Start of ENTRIES SUPPLIED
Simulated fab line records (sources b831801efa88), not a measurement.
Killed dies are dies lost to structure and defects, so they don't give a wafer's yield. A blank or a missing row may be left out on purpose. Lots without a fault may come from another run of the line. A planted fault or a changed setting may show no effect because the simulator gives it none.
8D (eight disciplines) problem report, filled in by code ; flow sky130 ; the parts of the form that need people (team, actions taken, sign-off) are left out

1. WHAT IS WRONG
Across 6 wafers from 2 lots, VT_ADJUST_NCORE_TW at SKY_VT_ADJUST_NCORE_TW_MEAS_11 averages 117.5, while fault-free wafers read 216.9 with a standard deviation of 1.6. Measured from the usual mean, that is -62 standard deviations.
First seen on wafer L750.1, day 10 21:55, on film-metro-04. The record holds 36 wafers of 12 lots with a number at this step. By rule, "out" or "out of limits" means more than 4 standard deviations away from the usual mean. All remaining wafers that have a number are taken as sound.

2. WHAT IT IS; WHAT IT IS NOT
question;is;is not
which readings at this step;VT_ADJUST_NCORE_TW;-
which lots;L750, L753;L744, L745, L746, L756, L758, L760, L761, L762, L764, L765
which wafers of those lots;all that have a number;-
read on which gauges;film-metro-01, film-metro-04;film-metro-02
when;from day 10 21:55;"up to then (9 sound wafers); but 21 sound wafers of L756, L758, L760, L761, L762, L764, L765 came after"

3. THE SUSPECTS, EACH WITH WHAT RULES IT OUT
End of ENTRIES SUPPLIED

(REQUIREMENT) The answer is the full data, repeated exactly as shown.

(RESULT)
Simulated fab line records (sources b831801efa88), not a measurement.
Killed dies are dies lost to structure and defects, so they don't give a wafer's yield. A blank or a missing row may be left out on purpose. Lots without a fault may come from another run of the line. A planted fault or a changed setting may show no effect because the simulator gives it none.
8D (eight disciplines) problem report, filled in by code ; flow sky130 ; the parts of the form that need people (team, actions taken, sign-off) are left out

1. WHAT IS WRONG
Across 6 wafers from 2 lots, VT_ADJUST_NCORE_TW at SKY_VT_ADJUST_NCORE_TW_MEAS_11 averages 117.5, while fault-free wafers read 216.9 with a standard deviation of 1.6. Measured from the usual mean, that is -62 standard deviations.
First seen on wafer L750.1, day 10 21:55, on film-metro-04. The record holds 36 wafers of 12 lots with a number at this step. By rule, "out" or "out of limits" means more than 4 standard deviations away from the usual mean. All remaining wafers that have a number are taken as sound.

2. WHAT IT IS; WHAT IT IS NOT
question;is;is not
which readings at this step;VT_ADJUST_NCORE_TW;-
which lots;L750, L753;L744, L745, L746, L756, L758, L760, L761, L762, L764, L765
which wafers of those lots;all that have a number;-
read on which gauges;film-metro-01, film-metro-04;film-metro-02
when;from day 10 21:55;"up to then (9 sound wafers); but 21 sound wafers of L756, L758, L760, L761, L762, L764, L765 came after"

3. THE SUSPECTS, EACH WITH WHAT RULES IT OUT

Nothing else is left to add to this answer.